- Activity:
Beneath this line is the data. Output exactly the lines from the line with "lots that met" to the line with "start_h: hours from", both ends included, and nothing more.

- Extracted information:
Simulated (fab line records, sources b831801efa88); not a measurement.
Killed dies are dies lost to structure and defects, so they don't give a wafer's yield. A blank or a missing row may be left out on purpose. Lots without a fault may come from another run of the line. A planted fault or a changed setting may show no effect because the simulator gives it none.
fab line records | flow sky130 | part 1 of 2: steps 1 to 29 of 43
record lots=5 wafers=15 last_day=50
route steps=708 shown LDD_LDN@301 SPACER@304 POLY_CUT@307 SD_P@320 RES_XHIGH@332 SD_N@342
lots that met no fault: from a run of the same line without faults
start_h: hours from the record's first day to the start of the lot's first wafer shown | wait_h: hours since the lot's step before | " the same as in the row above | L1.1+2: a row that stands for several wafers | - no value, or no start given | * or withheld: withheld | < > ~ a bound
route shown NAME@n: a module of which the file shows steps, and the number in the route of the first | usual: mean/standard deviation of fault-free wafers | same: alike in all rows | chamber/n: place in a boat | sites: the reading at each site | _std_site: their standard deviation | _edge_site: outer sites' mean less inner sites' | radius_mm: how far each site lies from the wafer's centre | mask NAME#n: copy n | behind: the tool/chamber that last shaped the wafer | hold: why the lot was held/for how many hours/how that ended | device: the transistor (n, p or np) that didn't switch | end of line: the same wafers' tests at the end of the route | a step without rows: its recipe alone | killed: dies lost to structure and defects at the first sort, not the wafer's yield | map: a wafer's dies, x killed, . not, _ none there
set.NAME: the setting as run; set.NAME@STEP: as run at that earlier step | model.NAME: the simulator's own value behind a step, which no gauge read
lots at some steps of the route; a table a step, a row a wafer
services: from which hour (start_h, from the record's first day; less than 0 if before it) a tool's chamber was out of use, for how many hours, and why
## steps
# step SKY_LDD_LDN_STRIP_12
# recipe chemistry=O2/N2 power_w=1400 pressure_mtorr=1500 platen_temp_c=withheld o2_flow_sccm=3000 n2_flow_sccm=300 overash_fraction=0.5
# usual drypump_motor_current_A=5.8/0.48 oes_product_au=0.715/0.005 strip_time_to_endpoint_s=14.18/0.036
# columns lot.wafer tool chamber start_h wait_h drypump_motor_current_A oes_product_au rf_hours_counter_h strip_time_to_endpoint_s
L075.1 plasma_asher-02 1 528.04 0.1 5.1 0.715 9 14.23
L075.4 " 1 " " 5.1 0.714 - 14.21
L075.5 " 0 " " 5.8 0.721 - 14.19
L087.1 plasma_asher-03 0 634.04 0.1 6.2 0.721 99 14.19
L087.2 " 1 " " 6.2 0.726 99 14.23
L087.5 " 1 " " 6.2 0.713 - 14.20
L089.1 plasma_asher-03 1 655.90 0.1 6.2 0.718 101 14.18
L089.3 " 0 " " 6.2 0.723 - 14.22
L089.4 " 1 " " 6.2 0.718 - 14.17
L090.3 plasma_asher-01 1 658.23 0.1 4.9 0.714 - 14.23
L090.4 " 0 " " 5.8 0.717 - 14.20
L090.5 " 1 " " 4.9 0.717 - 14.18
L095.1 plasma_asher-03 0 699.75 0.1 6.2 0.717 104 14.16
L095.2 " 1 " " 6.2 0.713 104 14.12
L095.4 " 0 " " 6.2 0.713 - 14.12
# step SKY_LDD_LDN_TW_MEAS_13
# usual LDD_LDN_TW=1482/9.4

- Written solution:
lots that met no fault: from a run of the same line without faults
start_h: hours from the record's first day to the start of the lot's first wafer shown | wait_h: hours since the lot's step before | " the same as in the row above | L1.1+2: a row that stands for several wafers | - no value, or no start given | * or withheld: withheld | < > ~ a bound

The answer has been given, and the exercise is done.